▸ **Exercise**
Please copy every record exactly as it is written.

▸ **Supplied information**
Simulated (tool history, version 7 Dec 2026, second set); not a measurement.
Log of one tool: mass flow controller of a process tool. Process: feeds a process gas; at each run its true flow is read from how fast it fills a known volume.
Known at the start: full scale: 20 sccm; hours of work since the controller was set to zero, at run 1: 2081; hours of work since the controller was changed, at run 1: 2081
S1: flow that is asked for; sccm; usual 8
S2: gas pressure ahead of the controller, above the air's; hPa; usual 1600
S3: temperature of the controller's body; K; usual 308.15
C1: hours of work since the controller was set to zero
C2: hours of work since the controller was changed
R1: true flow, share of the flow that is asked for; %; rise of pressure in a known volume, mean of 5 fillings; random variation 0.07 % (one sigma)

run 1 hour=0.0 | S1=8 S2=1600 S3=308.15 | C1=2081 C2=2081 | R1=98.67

▸ **Response area**
Simulated (tool history, version 7 Dec 2026, second set); not a measurement.
Log of one tool: mass flow controller of a process tool. Process: feeds a process gas; at each run its true flow is read from how fast it fills a known volume.
Known at the start: full scale: 20 sccm; hours of work since the controller was set to zero, at run 1: 2081; hours of work since the controller was changed, at run 1: 2081
S1: flow that is asked for; sccm; usual 8
S2: gas pressure ahead of the controller, above the air's; hPa; usual 1600
S3: temperature of the controller's body; K; usual 308.15
C1: hours of work since the controller was set to zero
C2: hours of work since the controller was changed
R1: true flow, share of the flow that is asked for; %; rise of pressure in a known volume, mean of 5 fillings; random variation 0.07 % (one sigma)

run 1 hour=0.0 | S1=8 S2=1600 S3=308.15 | C1=2081 C2=2081 | R1=98.67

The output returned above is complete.